++++++

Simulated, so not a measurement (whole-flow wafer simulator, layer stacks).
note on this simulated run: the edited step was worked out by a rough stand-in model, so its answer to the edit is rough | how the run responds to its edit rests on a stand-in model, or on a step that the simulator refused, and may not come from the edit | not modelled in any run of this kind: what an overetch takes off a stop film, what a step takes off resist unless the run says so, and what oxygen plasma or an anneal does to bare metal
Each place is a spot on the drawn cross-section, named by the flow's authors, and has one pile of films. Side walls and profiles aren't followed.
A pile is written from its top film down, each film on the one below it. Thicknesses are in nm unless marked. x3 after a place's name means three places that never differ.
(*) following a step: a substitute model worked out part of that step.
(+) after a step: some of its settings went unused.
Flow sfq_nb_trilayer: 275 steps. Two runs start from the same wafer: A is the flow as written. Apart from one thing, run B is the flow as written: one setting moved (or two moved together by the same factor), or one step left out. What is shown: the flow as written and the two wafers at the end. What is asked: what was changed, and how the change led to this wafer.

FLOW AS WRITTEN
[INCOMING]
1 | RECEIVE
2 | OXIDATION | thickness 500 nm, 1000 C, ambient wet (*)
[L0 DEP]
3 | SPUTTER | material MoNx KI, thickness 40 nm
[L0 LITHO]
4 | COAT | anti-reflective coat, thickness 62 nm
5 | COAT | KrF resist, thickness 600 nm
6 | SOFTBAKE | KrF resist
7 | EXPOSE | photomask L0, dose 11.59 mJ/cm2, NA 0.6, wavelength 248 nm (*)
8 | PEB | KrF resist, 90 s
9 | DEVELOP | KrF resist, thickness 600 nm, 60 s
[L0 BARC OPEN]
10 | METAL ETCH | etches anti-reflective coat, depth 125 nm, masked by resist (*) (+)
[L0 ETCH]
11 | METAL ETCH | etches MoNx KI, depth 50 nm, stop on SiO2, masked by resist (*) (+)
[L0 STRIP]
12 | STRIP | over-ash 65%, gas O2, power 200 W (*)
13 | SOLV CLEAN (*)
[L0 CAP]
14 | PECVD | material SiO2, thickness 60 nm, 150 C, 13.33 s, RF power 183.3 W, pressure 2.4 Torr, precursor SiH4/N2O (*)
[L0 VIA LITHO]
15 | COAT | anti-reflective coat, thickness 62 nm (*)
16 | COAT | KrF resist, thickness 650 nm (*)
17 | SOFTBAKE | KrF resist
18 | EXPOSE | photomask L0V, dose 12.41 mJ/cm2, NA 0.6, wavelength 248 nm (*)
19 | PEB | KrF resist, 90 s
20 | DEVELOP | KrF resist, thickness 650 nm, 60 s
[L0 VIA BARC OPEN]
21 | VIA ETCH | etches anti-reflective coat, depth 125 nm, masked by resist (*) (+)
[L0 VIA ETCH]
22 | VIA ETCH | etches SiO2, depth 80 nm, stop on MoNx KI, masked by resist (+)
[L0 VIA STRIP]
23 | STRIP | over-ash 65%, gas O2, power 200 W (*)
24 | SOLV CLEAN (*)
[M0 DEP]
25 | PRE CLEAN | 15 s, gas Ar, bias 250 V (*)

++++++

**Required action**: Beginning with the line that has "A pile is written" and ending with the line that has "(+) after a", set down the lines above exactly and include no others.

**Response**:
A pile is written from its top film down, each film on the one below it. Thicknesses are in nm unless marked. x3 after a place's name means three places that never differ.
(*) following a step: a substitute model worked out part of that step.
(+) after a step: some of its settings went unused.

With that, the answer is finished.